▶ **TASK ITEM**: Return the lines exactly as they stand, from the first of the material through the line containing "CONFORMAL_DEP, material SiO2, thk nm 15".

____ DATA LISTING
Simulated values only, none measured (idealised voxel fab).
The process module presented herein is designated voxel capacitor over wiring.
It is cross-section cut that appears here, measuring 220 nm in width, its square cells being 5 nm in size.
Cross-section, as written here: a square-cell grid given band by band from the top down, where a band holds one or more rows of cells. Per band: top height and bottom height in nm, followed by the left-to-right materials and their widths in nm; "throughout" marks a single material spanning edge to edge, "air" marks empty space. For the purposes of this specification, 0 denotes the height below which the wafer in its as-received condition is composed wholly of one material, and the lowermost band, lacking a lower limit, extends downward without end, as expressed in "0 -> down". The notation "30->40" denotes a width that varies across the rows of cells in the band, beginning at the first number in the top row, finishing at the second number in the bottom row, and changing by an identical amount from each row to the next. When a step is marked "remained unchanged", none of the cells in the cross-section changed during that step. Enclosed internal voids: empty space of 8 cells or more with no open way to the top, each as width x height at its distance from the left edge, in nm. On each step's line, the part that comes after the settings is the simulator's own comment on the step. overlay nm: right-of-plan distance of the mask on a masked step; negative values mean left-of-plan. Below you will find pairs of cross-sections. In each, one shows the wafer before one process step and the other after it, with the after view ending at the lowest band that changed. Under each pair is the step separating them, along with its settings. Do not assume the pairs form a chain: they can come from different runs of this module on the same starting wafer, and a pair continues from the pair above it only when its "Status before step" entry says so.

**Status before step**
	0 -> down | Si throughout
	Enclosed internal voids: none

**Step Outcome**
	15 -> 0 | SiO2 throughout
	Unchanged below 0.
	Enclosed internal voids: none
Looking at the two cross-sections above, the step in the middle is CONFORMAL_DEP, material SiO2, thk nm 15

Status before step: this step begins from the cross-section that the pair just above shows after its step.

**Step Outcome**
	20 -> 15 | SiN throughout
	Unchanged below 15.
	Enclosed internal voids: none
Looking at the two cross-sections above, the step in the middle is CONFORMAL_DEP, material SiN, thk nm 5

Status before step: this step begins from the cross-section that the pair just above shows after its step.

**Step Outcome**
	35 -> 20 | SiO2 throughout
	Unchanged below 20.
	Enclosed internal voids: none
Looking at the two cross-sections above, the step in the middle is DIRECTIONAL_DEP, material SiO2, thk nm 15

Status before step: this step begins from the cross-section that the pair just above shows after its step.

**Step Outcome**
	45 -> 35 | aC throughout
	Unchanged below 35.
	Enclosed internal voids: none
________

▶ **RESPONSE BOX**:
Simulated values only, none measured (idealised voxel fab).
The process module presented herein is designated voxel capacitor over wiring.
It is cross-section cut that appears here, measuring 220 nm in width, its square cells being 5 nm in size.
Cross-section, as written here: a square-cell grid given band by band from the top down, where a band holds one or more rows of cells. Per band: top height and bottom height in nm, followed by the left-to-right materials and their widths in nm; "throughout" marks a single material spanning edge to edge, "air" marks empty space. For the purposes of this specification, 0 denotes the height below which the wafer in its as-received condition is composed wholly of one material, and the lowermost band, lacking a lower limit, extends downward without end, as expressed in "0 -> down". The notation "30->40" denotes a width that varies across the rows of cells in the band, beginning at the first number in the top row, finishing at the second number in the bottom row, and changing by an identical amount from each row to the next. When a step is marked "remained unchanged", none of the cells in the cross-section changed during that step. Enclosed internal voids: empty space of 8 cells or more with no open way to the top, each as width x height at its distance from the left edge, in nm. On each step's line, the part that comes after the settings is the simulator's own comment on the step. overlay nm: right-of-plan distance of the mask on a masked step; negative values mean left-of-plan. Below you will find pairs of cross-sections. In each, one shows the wafer before one process step and the other after it, with the after view ending at the lowest band that changed. Under each pair is the step separating them, along with its settings. Do not assume the pairs form a chain: they can come from different runs of this module on the same starting wafer, and a pair continues from the pair above it only when its "Status before step" entry says so.

**Status before step**
	0 -> down | Si throughout
	Enclosed internal voids: none

**Step Outcome**
	15 -> 0 | SiO2 throughout
	Unchanged below 0.
	Enclosed internal voids: none
Looking at the two cross-sections above, the step in the middle is CONFORMAL_DEP, material SiO2, thk nm 15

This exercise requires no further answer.